Work task:
Give again, exactly as written, each line of the material below starting at the line that contains "[NS STACK GROWTH]" and ending at the line that contains "5 | EPI | material". Both ends count, and no other line does.

──────

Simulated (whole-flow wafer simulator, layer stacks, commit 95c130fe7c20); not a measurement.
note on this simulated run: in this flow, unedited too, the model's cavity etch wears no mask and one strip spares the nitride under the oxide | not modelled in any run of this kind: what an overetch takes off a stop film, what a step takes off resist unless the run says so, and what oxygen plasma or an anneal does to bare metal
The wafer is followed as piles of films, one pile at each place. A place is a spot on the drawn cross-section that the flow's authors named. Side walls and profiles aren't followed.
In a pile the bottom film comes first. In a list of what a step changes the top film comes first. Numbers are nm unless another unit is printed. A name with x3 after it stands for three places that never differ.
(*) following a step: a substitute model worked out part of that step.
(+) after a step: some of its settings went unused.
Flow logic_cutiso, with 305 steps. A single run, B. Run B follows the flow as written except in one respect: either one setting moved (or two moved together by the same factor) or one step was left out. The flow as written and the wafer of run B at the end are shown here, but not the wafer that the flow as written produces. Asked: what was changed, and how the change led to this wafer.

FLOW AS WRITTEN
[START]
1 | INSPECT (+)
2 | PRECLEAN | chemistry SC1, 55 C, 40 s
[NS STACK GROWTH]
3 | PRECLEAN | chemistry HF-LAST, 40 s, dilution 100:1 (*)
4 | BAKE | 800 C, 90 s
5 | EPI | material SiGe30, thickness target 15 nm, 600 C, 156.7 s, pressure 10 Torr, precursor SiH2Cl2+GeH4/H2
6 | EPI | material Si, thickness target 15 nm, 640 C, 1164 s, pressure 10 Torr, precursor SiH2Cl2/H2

──────

Answer area:
[NS STACK GROWTH]
3 | PRECLEAN | chemistry HF-LAST, 40 s, dilution 100:1 (*)
4 | BAKE | 800 C, 90 s
5 | EPI | material SiGe30, thickness target 15 nm, 600 C, 156.7 s, pressure 10 Torr, precursor SiH2Cl2+GeH4/H2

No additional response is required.